WORK TASK:
The expected result is the material below, reproduced exactly from its first line through the line containing "Log of one tool: four-point".

DATA LISTING:
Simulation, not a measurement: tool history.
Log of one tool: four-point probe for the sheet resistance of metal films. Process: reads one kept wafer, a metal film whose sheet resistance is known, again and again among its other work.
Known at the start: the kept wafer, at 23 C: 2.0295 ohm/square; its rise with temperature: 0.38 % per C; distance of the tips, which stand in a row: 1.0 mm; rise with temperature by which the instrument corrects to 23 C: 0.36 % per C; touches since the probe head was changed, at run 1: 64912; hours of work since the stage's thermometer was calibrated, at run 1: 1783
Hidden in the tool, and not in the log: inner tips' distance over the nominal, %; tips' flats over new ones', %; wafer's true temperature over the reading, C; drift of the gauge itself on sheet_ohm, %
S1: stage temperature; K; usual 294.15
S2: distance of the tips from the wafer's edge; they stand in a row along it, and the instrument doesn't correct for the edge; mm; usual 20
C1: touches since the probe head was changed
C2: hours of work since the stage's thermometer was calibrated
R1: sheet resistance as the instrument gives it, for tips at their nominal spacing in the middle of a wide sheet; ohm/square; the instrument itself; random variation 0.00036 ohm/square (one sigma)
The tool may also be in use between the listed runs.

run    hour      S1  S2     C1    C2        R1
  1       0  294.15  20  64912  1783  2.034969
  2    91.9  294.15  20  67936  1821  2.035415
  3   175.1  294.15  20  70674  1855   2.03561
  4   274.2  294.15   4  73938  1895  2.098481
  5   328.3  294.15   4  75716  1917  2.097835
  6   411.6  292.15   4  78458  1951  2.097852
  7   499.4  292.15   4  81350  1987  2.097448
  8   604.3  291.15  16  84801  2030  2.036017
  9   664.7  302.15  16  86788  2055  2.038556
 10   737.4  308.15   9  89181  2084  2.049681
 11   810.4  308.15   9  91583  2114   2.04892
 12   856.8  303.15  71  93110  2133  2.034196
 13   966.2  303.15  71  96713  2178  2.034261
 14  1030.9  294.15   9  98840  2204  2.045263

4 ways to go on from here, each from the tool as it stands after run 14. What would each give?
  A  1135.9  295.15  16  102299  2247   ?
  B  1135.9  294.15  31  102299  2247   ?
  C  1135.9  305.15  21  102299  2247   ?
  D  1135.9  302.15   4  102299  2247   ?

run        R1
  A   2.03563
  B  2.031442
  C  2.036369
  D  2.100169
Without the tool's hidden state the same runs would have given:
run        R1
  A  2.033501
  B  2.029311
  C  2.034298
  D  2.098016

RESPONSE AREA:
Simulation, not a measurement: tool history.
Log of one tool: four-point probe for the sheet resistance of metal films. Process: reads one kept wafer, a metal film whose sheet resistance is known, again and again among its other work.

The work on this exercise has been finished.